Work item: All that should be output is the block of lines below from the line with "Log of a fleet" to the line with "monitor wafer (Å)", both included, exactly as written.

Data supplied:
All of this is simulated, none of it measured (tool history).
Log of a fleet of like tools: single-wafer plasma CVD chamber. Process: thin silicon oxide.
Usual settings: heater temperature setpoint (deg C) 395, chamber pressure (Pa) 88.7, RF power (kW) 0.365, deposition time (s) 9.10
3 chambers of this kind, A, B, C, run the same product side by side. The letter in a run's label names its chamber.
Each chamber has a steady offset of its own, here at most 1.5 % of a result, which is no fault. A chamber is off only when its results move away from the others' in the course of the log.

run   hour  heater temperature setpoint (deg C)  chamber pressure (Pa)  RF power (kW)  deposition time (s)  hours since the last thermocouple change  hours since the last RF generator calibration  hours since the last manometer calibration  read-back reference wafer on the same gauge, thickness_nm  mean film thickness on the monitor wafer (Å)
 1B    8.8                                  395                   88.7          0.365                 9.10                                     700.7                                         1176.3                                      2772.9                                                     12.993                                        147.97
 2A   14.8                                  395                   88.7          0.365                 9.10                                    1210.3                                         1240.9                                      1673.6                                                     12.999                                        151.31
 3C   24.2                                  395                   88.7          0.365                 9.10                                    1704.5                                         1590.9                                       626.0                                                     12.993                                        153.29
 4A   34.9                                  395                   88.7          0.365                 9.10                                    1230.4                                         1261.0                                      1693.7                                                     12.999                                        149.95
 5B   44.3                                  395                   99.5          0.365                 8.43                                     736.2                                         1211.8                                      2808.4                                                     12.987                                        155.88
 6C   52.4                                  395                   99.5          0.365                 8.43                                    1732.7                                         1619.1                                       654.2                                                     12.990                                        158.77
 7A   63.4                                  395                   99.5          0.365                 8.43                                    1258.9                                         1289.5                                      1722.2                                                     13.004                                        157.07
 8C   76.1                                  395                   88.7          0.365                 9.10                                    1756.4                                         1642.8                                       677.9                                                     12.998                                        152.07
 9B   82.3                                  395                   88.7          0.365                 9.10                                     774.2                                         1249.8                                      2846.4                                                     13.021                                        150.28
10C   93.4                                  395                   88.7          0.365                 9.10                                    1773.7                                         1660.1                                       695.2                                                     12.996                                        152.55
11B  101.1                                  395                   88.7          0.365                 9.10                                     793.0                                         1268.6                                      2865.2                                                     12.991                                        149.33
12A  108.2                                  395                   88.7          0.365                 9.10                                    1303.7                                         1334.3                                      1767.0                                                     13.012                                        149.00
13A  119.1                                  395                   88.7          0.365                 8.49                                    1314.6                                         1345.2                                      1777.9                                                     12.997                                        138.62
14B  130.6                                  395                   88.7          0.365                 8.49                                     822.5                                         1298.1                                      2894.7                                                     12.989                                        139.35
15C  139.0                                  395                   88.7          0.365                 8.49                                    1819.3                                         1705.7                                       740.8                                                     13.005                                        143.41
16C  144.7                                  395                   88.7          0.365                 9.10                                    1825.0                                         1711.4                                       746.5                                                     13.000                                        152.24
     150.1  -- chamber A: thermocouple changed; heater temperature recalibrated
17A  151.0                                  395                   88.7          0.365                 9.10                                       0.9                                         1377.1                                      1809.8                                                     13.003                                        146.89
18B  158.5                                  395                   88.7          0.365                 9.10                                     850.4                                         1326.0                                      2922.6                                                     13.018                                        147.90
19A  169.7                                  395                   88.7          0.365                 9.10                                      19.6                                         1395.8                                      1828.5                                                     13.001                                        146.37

Task result:
Log of a fleet of like tools: single-wafer plasma CVD chamber. Process: thin silicon oxide.
Usual settings: heater temperature setpoint (deg C) 395, chamber pressure (Pa) 88.7, RF power (kW) 0.365, deposition time (s) 9.10
3 chambers of this kind, A, B, C, run the same product side by side. The letter in a run's label names its chamber.
Each chamber has a steady offset of its own, here at most 1.5 % of a result, which is no fault. A chamber is off only when its results move away from the others' in the course of the log.

run   hour  heater temperature setpoint (deg C)  chamber pressure (Pa)  RF power (kW)  deposition time (s)  hours since the last thermocouple change  hours since the last RF generator calibration  hours since the last manometer calibration  read-back reference wafer on the same gauge, thickness_nm  mean film thickness on the monitor wafer (Å)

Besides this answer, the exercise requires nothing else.